# # # # #
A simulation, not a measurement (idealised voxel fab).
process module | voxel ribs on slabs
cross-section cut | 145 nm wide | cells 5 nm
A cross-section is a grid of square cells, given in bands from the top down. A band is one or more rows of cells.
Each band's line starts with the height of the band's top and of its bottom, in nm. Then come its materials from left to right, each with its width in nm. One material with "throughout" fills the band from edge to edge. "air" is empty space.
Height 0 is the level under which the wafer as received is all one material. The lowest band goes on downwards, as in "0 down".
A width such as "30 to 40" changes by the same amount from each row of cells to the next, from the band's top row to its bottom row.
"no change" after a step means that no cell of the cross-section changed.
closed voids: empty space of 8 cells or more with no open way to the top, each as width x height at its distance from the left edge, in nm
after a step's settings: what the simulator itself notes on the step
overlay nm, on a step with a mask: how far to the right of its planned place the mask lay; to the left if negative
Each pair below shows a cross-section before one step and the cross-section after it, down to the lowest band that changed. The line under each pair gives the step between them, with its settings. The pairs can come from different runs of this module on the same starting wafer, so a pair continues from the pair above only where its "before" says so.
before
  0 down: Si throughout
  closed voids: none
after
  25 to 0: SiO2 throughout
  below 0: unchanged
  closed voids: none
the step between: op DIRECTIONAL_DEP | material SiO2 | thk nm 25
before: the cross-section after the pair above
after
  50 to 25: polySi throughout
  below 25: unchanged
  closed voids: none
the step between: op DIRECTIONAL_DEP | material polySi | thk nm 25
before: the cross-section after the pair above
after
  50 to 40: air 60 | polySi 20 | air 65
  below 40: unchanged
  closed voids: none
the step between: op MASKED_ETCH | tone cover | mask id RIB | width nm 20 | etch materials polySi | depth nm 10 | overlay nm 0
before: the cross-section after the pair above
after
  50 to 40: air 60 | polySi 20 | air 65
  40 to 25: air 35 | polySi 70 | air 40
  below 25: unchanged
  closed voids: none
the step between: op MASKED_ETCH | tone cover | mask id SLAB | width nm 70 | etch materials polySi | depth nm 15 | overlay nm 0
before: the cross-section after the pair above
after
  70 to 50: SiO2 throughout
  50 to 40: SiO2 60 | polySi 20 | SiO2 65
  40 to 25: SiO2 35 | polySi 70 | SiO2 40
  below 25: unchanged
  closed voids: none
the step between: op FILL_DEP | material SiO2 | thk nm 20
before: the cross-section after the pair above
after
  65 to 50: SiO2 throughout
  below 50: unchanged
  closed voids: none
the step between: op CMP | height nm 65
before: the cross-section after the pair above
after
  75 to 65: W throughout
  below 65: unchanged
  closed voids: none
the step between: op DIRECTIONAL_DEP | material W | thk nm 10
# # # # #

Assignment
Using only the entries above, output the line with "25 to 0: SiO2 throughout", the line with "50 to 40: SiO2 60 | polySi 20 | SiO2 65", and all lines between them, exactly as they stand.

Reply
  25 to 0: SiO2 throughout
  below 0: unchanged
  closed voids: none
the step between: op DIRECTIONAL_DEP | material SiO2 | thk nm 25
before: the cross-section after the pair above
after
  50 to 25: polySi throughout
  below 25: unchanged
  closed voids: none
the step between: op DIRECTIONAL_DEP | material polySi | thk nm 25
before: the cross-section after the pair above
after
  50 to 40: air 60 | polySi 20 | air 65
  below 40: unchanged
  closed voids: none
the step between: op MASKED_ETCH | tone cover | mask id RIB | width nm 20 | etch materials polySi | depth nm 10 | overlay nm 0
before: the cross-section after the pair above
after
  50 to 40: air 60 | polySi 20 | air 65
  40 to 25: air 35 | polySi 70 | air 40
  below 25: unchanged
  closed voids: none
the step between: op MASKED_ETCH | tone cover | mask id SLAB | width nm 70 | etch materials polySi | depth nm 15 | overlay nm 0
before: the cross-section after the pair above
after
  70 to 50: SiO2 throughout
  50 to 40: SiO2 60 | polySi 20 | SiO2 65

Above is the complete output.